Extracted entries
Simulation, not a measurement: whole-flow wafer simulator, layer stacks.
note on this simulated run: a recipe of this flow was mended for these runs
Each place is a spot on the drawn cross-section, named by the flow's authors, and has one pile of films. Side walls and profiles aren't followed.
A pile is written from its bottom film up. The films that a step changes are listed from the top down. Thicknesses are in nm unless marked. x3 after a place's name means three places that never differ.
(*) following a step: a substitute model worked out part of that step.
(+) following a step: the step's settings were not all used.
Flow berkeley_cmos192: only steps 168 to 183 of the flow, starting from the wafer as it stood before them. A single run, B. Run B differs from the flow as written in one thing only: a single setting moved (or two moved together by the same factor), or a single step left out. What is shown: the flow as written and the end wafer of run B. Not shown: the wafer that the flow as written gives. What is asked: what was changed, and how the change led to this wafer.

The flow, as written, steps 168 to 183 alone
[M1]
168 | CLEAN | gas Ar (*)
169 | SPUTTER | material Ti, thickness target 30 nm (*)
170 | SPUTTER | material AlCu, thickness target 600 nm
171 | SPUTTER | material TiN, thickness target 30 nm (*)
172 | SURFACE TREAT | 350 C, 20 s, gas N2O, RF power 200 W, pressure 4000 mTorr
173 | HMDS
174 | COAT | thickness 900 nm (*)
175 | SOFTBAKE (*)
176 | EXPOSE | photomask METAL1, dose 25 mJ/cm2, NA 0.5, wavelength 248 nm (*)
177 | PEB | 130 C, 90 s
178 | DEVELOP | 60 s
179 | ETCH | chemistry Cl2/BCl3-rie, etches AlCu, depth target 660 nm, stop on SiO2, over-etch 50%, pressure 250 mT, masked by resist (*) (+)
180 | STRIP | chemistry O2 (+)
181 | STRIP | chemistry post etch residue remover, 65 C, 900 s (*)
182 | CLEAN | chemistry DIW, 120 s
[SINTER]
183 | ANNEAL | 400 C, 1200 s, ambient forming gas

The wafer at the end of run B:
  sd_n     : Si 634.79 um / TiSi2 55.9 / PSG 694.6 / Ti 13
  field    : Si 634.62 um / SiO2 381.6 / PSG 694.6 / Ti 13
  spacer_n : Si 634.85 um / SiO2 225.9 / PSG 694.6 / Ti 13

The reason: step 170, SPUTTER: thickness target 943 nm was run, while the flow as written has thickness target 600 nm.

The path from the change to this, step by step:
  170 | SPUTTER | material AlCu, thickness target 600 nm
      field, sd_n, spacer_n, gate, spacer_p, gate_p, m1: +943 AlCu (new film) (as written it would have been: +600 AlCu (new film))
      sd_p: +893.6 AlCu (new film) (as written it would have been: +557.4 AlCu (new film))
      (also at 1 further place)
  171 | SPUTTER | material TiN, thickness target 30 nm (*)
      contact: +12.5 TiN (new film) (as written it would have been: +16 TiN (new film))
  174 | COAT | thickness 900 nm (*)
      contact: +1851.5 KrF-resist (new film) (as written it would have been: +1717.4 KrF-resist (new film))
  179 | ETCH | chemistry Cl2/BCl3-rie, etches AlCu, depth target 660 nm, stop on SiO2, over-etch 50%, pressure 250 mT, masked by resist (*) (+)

Work item
Reproduce the lines above, beginning at the line with "sd_p: +893.6 AlCu" and stopping after the line with "contact: +1851.5 KrF-resist", exactly as they are.

Exercise solution
      sd_p: +893.6 AlCu (new film) (as written it would have been: +557.4 AlCu (new film))
      (also at 1 further place)
  171 | SPUTTER | material TiN, thickness target 30 nm (*)
      contact: +12.5 TiN (new film) (as written it would have been: +16 TiN (new film))
  174 | COAT | thickness 900 nm (*)
      contact: +1851.5 KrF-resist (new film) (as written it would have been: +1717.4 KrF-resist (new film))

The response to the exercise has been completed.